::: Supplied records :::

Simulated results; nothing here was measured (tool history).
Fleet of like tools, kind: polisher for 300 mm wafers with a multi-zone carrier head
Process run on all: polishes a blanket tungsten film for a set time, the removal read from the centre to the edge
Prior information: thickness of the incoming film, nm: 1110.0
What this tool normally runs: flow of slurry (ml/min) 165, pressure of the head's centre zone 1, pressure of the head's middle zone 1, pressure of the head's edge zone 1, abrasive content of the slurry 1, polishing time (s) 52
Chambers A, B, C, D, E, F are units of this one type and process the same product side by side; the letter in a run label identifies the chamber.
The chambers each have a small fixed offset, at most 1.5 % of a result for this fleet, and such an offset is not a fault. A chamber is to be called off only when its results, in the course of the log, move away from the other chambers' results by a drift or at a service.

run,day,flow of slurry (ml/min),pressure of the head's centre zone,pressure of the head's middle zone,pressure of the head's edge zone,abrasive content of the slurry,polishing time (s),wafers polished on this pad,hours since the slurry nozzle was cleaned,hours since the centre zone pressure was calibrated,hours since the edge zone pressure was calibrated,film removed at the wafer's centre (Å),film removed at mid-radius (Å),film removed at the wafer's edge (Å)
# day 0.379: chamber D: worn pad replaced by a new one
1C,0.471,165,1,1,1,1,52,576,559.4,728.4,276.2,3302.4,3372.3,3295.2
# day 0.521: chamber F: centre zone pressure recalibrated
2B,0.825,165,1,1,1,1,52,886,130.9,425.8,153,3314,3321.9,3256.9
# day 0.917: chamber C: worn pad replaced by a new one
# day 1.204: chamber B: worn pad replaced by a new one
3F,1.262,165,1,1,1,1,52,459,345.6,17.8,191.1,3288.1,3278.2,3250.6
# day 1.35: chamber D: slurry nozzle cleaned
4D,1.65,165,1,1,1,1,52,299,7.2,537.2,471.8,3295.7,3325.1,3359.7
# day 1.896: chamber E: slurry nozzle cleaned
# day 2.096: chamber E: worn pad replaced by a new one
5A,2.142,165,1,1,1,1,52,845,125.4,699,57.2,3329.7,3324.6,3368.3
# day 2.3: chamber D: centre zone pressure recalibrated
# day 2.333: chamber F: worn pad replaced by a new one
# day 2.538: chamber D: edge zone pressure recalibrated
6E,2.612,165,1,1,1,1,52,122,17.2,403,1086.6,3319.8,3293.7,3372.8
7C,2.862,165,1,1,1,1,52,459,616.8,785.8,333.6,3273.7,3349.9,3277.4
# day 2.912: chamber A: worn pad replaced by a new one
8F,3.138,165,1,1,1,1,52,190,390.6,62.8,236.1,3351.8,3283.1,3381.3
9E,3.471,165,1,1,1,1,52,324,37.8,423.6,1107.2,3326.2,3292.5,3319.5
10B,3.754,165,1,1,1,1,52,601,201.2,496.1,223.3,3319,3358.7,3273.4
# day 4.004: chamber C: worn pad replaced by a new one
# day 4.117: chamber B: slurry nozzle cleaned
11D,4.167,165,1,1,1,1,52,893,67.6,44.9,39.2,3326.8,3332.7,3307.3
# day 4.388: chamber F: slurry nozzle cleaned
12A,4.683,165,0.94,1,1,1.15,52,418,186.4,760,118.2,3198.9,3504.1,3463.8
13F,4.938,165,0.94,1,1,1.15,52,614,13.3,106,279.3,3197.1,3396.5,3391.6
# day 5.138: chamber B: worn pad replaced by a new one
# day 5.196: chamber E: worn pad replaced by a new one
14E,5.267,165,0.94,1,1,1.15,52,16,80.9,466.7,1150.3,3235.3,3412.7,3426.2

:::

All that is wanted is an exact copy of the lines above from the one with "Fleet of like" through the one with "Chambers A, B, C, D, E, F", with both ends included.

Fleet of like tools, kind: polisher for 300 mm wafers with a multi-zone carrier head
Process run on all: polishes a blanket tungsten film for a set time, the removal read from the centre to the edge
Prior information: thickness of the incoming film, nm: 1110.0
What this tool normally runs: flow of slurry (ml/min) 165, pressure of the head's centre zone 1, pressure of the head's middle zone 1, pressure of the head's edge zone 1, abrasive content of the slurry 1, polishing time (s) 52
Chambers A, B, C, D, E, F are units of this one type and process the same product side by side; the letter in a run label identifies the chamber.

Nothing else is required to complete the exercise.